DATA:
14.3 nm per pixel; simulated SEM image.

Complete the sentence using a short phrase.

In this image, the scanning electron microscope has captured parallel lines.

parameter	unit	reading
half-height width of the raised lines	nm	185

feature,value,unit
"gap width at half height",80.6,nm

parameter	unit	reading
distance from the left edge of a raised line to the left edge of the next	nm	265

ACTIVITY:
Include the first line, the line containing "feature,value,unit", and every line between them, copied exactly from the material above; output no other line.

ANSWER SECTION:
14.3 nm per pixel; simulated SEM image.

Complete the sentence using a short phrase.

In this image, the scanning electron microscope has captured parallel lines.

parameter	unit	reading
half-height width of the raised lines	nm	185

feature,value,unit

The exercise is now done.